Character for character, reproduce every entry below.

= EXERCISE DATA =
######

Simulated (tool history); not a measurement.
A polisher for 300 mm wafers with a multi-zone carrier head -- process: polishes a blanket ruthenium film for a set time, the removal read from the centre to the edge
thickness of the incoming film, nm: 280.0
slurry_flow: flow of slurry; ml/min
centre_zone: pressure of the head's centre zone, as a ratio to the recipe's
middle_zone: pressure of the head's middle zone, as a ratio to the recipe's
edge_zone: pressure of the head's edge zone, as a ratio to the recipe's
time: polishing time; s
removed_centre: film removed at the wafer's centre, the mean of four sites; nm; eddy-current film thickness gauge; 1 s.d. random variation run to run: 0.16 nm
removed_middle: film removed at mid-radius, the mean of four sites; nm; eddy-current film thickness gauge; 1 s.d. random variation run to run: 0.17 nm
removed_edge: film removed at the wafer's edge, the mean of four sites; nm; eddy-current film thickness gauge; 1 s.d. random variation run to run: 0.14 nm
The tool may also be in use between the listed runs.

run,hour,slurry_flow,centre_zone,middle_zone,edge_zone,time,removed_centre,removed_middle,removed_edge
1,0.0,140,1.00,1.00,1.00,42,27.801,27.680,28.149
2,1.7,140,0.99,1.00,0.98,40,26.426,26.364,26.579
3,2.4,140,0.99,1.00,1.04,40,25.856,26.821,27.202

######

= EXERCISE RESULT =
Simulated (tool history); not a measurement.
A polisher for 300 mm wafers with a multi-zone carrier head -- process: polishes a blanket ruthenium film for a set time, the removal read from the centre to the edge
thickness of the incoming film, nm: 280.0
slurry_flow: flow of slurry; ml/min
centre_zone: pressure of the head's centre zone, as a ratio to the recipe's
middle_zone: pressure of the head's middle zone, as a ratio to the recipe's
edge_zone: pressure of the head's edge zone, as a ratio to the recipe's
time: polishing time; s
removed_centre: film removed at the wafer's centre, the mean of four sites; nm; eddy-current film thickness gauge; 1 s.d. random variation run to run: 0.16 nm
removed_middle: film removed at mid-radius, the mean of four sites; nm; eddy-current film thickness gauge; 1 s.d. random variation run to run: 0.17 nm
removed_edge: film removed at the wafer's edge, the mean of four sites; nm; eddy-current film thickness gauge; 1 s.d. random variation run to run: 0.14 nm
The tool may also be in use between the listed runs.

run,hour,slurry_flow,centre_zone,middle_zone,edge_zone,time,removed_centre,removed_middle,removed_edge
1,0.0,140,1.00,1.00,1.00,42,27.801,27.680,28.149
2,1.7,140,0.99,1.00,0.98,40,26.426,26.364,26.579
3,2.4,140,0.99,1.00,1.04,40,25.856,26.821,27.202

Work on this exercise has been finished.